• Available data:
Segment Open

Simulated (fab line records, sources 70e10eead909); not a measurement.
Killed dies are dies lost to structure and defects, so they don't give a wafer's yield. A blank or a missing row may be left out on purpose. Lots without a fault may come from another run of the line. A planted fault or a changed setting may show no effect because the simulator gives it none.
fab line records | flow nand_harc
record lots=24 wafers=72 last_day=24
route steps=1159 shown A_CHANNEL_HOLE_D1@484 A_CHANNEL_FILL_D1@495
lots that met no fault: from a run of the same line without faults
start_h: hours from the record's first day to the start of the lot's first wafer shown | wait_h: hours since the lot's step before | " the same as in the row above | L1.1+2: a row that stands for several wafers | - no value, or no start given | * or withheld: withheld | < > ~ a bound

Segment Closed

• Work task: Please retype all of the records above exactly as they are.

• Task answer:
Simulated (fab line records, sources 70e10eead909); not a measurement.
Killed dies are dies lost to structure and defects, so they don't give a wafer's yield. A blank or a missing row may be left out on purpose. Lots without a fault may come from another run of the line. A planted fault or a changed setting may show no effect because the simulator gives it none.
fab line records | flow nand_harc
record lots=24 wafers=72 last_day=24
route steps=1159 shown A_CHANNEL_HOLE_D1@484 A_CHANNEL_FILL_D1@495
lots that met no fault: from a run of the same line without faults
start_h: hours from the record's first day to the start of the lot's first wafer shown | wait_h: hours since the lot's step before | " the same as in the row above | L1.1+2: a row that stands for several wafers | - no value, or no start given | * or withheld: withheld | < > ~ a bound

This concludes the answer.